**Exercise:**
Up to and including the line with "door_open_s: time that", copy the records below exactly from their first line.

**Provided information:**
----------------
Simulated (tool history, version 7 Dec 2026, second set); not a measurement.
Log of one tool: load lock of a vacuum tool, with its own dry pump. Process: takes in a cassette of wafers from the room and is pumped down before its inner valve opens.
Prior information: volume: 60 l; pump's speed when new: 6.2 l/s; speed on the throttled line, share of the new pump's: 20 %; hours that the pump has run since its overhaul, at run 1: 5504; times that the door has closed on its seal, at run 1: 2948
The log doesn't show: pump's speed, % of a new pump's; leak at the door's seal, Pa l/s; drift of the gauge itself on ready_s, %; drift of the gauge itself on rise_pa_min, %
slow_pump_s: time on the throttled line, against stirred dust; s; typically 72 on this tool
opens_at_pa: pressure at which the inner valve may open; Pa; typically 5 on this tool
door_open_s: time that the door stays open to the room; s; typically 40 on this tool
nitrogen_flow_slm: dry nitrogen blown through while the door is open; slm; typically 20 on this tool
----------------

**Written response:**
Simulated (tool history, version 7 Dec 2026, second set); not a measurement.
Log of one tool: load lock of a vacuum tool, with its own dry pump. Process: takes in a cassette of wafers from the room and is pumped down before its inner valve opens.
Prior information: volume: 60 l; pump's speed when new: 6.2 l/s; speed on the throttled line, share of the new pump's: 20 %; hours that the pump has run since its overhaul, at run 1: 5504; times that the door has closed on its seal, at run 1: 2948
The log doesn't show: pump's speed, % of a new pump's; leak at the door's seal, Pa l/s; drift of the gauge itself on ready_s, %; drift of the gauge itself on rise_pa_min, %
slow_pump_s: time on the throttled line, against stirred dust; s; typically 72 on this tool
opens_at_pa: pressure at which the inner valve may open; Pa; typically 5 on this tool
door_open_s: time that the door stays open to the room; s; typically 40 on this tool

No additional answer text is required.